** Opening Records supplied block **

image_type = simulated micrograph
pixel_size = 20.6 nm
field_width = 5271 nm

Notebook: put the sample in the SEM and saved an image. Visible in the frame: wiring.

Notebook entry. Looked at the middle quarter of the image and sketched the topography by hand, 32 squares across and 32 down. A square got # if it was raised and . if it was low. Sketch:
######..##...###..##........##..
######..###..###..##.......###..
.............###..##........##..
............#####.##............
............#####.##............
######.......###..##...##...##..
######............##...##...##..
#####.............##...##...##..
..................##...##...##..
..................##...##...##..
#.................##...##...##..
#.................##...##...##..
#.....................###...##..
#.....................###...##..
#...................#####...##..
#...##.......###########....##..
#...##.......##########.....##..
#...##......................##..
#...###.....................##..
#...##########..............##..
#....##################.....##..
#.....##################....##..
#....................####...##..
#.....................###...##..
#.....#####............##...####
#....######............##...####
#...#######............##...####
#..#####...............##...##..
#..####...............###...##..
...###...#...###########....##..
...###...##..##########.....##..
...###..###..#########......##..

** Closing Records supplied block **

- Exercise
From the records above, print only the lines between the one holding "field_width = 5271 nm" and the one holding "Notebook entry. Looked", inclusive, exactly as they stand.

- Exercise answer
field_width = 5271 nm

Notebook: put the sample in the SEM and saved an image. Visible in the frame: wiring.

Notebook entry. Looked at the middle quarter of the image and sketched the topography by hand, 32 squares across and 32 down. A square got # if it was raised and . if it was low. Sketch:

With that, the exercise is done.